◆ Assignment ◆
Reprint the full listing exactly.

◆ Record excerpts ◆
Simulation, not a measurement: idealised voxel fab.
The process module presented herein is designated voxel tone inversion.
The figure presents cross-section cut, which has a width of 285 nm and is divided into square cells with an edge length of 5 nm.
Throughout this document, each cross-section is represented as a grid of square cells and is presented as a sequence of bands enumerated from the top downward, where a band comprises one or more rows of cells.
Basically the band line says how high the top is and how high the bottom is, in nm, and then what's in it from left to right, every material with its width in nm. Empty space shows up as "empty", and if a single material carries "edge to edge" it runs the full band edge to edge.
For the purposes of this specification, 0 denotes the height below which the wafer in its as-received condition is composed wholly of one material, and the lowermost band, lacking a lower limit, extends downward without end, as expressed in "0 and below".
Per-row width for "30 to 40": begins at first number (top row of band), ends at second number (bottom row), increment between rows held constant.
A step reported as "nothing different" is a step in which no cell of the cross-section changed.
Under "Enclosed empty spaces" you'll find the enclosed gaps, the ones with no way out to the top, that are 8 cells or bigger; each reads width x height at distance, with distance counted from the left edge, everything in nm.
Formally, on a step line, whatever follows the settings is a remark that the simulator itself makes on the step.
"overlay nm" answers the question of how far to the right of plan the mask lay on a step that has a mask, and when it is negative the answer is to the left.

◆ Solution ◆
Simulation, not a measurement: idealised voxel fab.
The process module presented herein is designated voxel tone inversion.
The figure presents cross-section cut, which has a width of 285 nm and is divided into square cells with an edge length of 5 nm.
Throughout this document, each cross-section is represented as a grid of square cells and is presented as a sequence of bands enumerated from the top downward, where a band comprises one or more rows of cells.
Basically the band line says how high the top is and how high the bottom is, in nm, and then what's in it from left to right, every material with its width in nm. Empty space shows up as "empty", and if a single material carries "edge to edge" it runs the full band edge to edge.
For the purposes of this specification, 0 denotes the height below which the wafer in its as-received condition is composed wholly of one material, and the lowermost band, lacking a lower limit, extends downward without end, as expressed in "0 and below".
Per-row width for "30 to 40": begins at first number (top row of band), ends at second number (bottom row), increment between rows held constant.
A step reported as "nothing different" is a step in which no cell of the cross-section changed.
Under "Enclosed empty spaces" you'll find the enclosed gaps, the ones with no way out to the top, that are 8 cells or bigger; each reads width x height at distance, with distance counted from the left edge, everything in nm.
Formally, on a step line, whatever follows the settings is a remark that the simulator itself makes on the step.
"overlay nm" answers the question of how far to the right of plan the mask lay on a step that has a mask, and when it is negative the answer is to the left.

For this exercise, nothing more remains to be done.